┌─ RAW DATA

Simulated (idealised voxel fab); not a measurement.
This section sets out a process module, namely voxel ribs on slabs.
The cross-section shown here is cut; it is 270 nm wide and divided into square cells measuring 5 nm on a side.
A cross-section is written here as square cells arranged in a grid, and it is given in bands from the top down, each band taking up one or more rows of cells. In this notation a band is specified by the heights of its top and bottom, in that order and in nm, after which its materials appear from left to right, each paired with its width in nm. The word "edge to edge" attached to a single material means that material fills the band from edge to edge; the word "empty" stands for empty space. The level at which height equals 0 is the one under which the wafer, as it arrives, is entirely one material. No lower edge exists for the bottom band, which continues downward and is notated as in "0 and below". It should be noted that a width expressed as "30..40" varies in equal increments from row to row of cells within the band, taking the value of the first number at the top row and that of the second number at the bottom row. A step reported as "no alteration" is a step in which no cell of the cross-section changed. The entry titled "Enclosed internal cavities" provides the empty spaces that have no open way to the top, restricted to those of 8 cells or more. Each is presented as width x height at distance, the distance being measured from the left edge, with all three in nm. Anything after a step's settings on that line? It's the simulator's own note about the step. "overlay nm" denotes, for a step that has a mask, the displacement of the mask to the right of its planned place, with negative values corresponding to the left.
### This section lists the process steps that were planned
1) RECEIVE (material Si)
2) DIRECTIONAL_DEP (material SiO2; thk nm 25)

└─

● **WORK REQUEST**
The data above is to be given again, with every line exact.

● **REPLY**
Simulated (idealised voxel fab); not a measurement.
This section sets out a process module, namely voxel ribs on slabs.
The cross-section shown here is cut; it is 270 nm wide and divided into square cells measuring 5 nm on a side.
A cross-section is written here as square cells arranged in a grid, and it is given in bands from the top down, each band taking up one or more rows of cells. In this notation a band is specified by the heights of its top and bottom, in that order and in nm, after which its materials appear from left to right, each paired with its width in nm. The word "edge to edge" attached to a single material means that material fills the band from edge to edge; the word "empty" stands for empty space. The level at which height equals 0 is the one under which the wafer, as it arrives, is entirely one material. No lower edge exists for the bottom band, which continues downward and is notated as in "0 and below". It should be noted that a width expressed as "30..40" varies in equal increments from row to row of cells within the band, taking the value of the first number at the top row and that of the second number at the bottom row. A step reported as "no alteration" is a step in which no cell of the cross-section changed. The entry titled "Enclosed internal cavities" provides the empty spaces that have no open way to the top, restricted to those of 8 cells or more. Each is presented as width x height at distance, the distance being measured from the left edge, with all three in nm. Anything after a step's settings on that line? It's the simulator's own note about the step. "overlay nm" denotes, for a step that has a mask, the displacement of the mask to the right of its planned place, with negative values corresponding to the left.
### This section lists the process steps that were planned
1) RECEIVE (material Si)
2) DIRECTIONAL_DEP (material SiO2; thk nm 25)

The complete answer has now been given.